--- START ---
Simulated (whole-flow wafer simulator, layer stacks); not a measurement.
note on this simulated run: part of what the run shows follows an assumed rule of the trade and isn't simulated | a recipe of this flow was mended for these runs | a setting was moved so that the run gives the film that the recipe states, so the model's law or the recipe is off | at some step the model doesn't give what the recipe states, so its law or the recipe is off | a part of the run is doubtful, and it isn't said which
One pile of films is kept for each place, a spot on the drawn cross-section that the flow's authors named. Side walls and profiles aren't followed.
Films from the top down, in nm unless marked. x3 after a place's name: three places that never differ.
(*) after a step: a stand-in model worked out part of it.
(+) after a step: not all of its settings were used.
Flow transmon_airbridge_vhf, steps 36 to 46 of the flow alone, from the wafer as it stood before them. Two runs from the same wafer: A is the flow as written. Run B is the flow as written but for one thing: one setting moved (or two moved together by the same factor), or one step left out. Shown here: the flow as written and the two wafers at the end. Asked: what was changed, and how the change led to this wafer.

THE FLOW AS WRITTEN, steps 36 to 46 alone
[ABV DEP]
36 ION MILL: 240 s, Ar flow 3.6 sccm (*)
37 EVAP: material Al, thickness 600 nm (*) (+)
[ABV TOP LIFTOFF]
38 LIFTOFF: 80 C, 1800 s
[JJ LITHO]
--- END ---

From the first line to the last, return the material exactly.

- **Response area**:
Simulated (whole-flow wafer simulator, layer stacks); not a measurement.
note on this simulated run: part of what the run shows follows an assumed rule of the trade and isn't simulated | a recipe of this flow was mended for these runs | a setting was moved so that the run gives the film that the recipe states, so the model's law or the recipe is off | at some step the model doesn't give what the recipe states, so its law or the recipe is off | a part of the run is doubtful, and it isn't said which
One pile of films is kept for each place, a spot on the drawn cross-section that the flow's authors named. Side walls and profiles aren't followed.
Films from the top down, in nm unless marked. x3 after a place's name: three places that never differ.
(*) after a step: a stand-in model worked out part of it.
(+) after a step: not all of its settings were used.
Flow transmon_airbridge_vhf, steps 36 to 46 of the flow alone, from the wafer as it stood before them. Two runs from the same wafer: A is the flow as written. Run B is the flow as written but for one thing: one setting moved (or two moved together by the same factor), or one step left out. Shown here: the flow as written and the two wafers at the end. Asked: what was changed, and how the change led to this wafer.

THE FLOW AS WRITTEN, steps 36 to 46 alone
[ABV DEP]
36 ION MILL: 240 s, Ar flow 3.6 sccm (*)
37 EVAP: material Al, thickness 600 nm (*) (+)
[ABV TOP LIFTOFF]
38 LIFTOFF: 80 C, 1800 s
[JJ LITHO]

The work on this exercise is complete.